□ □ □ □ □

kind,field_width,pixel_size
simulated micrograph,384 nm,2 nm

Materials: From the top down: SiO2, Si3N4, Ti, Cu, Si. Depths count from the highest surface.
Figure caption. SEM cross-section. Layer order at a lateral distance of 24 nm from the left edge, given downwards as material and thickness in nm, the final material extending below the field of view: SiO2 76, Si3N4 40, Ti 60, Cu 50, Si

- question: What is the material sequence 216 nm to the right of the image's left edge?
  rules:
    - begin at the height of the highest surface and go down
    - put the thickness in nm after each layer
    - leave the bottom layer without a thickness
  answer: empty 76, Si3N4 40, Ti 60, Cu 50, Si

□ □ □ □ □

**EXERCISE:**
Copy the records exactly, keeping every word in place.

**RESPONSE:**
kind,field_width,pixel_size
simulated micrograph,384 nm,2 nm

Materials: From the top down: SiO2, Si3N4, Ti, Cu, Si. Depths count from the highest surface.
Figure caption. SEM cross-section. Layer order at a lateral distance of 24 nm from the left edge, given downwards as material and thickness in nm, the final material extending below the field of view: SiO2 76, Si3N4 40, Ti 60, Cu 50, Si

- question: What is the material sequence 216 nm to the right of the image's left edge?
  rules:
    - begin at the height of the highest surface and go down
    - put the thickness in nm after each layer
    - leave the bottom layer without a thickness
  answer: empty 76, Si3N4 40, Ti 60, Cu 50, Si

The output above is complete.